=== Begin Enclosure ===

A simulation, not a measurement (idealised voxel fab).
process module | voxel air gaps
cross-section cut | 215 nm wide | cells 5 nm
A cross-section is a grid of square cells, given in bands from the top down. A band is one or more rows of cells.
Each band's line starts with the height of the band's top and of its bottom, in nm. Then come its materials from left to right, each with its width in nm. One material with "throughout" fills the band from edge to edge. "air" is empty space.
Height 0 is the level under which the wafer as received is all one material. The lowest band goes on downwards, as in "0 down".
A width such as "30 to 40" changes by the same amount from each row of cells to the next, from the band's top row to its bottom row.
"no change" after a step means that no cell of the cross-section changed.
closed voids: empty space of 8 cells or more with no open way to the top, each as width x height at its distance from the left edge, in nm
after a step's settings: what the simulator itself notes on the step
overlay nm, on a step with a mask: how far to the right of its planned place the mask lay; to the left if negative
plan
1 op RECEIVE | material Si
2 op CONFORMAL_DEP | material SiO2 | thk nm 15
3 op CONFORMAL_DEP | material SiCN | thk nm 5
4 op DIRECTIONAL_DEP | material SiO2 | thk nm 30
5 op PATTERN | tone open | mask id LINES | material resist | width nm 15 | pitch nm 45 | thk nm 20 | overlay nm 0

=== End Enclosure ===

#### Action item:
Output the complete data verbatim.

#### Exercise output:
A simulation, not a measurement (idealised voxel fab).
process module | voxel air gaps
cross-section cut | 215 nm wide | cells 5 nm
A cross-section is a grid of square cells, given in bands from the top down. A band is one or more rows of cells.
Each band's line starts with the height of the band's top and of its bottom, in nm. Then come its materials from left to right, each with its width in nm. One material with "throughout" fills the band from edge to edge. "air" is empty space.
Height 0 is the level under which the wafer as received is all one material. The lowest band goes on downwards, as in "0 down".
A width such as "30 to 40" changes by the same amount from each row of cells to the next, from the band's top row to its bottom row.
"no change" after a step means that no cell of the cross-section changed.
closed voids: empty space of 8 cells or more with no open way to the top, each as width x height at its distance from the left edge, in nm
after a step's settings: what the simulator itself notes on the step
overlay nm, on a step with a mask: how far to the right of its planned place the mask lay; to the left if negative
plan
1 op RECEIVE | material Si
2 op CONFORMAL_DEP | material SiO2 | thk nm 15
3 op CONFORMAL_DEP | material SiCN | thk nm 5
4 op DIRECTIONAL_DEP | material SiO2 | thk nm 30
5 op PATTERN | tone open | mask id LINES | material resist | width nm 15 | pitch nm 45 | thk nm 20 | overlay nm 0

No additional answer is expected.